(Exercise)
The answer should reproduce the listing below character for character.

******
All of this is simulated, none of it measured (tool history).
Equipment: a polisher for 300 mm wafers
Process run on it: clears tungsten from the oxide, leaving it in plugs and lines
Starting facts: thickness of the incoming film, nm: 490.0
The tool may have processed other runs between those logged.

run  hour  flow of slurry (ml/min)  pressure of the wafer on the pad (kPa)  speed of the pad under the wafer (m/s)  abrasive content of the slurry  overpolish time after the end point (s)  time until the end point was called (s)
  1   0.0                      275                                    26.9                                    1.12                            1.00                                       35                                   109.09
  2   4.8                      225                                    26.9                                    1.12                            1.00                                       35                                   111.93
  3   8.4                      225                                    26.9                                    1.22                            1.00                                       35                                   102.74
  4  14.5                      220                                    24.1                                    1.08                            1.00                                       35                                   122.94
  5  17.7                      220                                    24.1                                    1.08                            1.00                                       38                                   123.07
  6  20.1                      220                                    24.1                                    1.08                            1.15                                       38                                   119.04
******

(Task solution)
All of this is simulated, none of it measured (tool history).
Equipment: a polisher for 300 mm wafers
Process run on it: clears tungsten from the oxide, leaving it in plugs and lines
Starting facts: thickness of the incoming film, nm: 490.0
The tool may have processed other runs between those logged.

run  hour  flow of slurry (ml/min)  pressure of the wafer on the pad (kPa)  speed of the pad under the wafer (m/s)  abrasive content of the slurry  overpolish time after the end point (s)  time until the end point was called (s)
  1   0.0                      275                                    26.9                                    1.12                            1.00                                       35                                   109.09
  2   4.8                      225                                    26.9                                    1.12                            1.00                                       35                                   111.93
  3   8.4                      225                                    26.9                                    1.22                            1.00                                       35                                   102.74
  4  14.5                      220                                    24.1                                    1.08                            1.00                                       35                                   122.94
  5  17.7                      220                                    24.1                                    1.08                            1.00                                       38                                   123.07
  6  20.1                      220                                    24.1                                    1.08                            1.15                                       38                                   119.04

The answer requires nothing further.